### [Given information]
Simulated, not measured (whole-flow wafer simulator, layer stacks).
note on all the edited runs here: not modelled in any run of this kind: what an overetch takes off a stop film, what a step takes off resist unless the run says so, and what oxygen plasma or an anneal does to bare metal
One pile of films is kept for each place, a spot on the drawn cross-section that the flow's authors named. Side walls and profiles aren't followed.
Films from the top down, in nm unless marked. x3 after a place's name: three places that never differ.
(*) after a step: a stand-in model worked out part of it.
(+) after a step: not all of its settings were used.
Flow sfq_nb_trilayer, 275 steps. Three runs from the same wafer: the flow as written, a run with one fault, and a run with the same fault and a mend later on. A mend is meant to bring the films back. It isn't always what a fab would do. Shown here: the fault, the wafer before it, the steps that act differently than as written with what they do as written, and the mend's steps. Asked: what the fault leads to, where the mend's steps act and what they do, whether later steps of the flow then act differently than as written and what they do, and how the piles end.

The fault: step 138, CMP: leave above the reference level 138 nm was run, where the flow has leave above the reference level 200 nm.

### [Requirement]
What you give back should be only the lines of the records above, starting at the line with "One pile of" and ending at the line with "(*) after a", restated word for word.

### [Task output]
One pile of films is kept for each place, a spot on the drawn cross-section that the flow's authors named. Side walls and profiles aren't followed.
Films from the top down, in nm unless marked. x3 after a place's name: three places that never differ.
(*) after a step: a stand-in model worked out part of it.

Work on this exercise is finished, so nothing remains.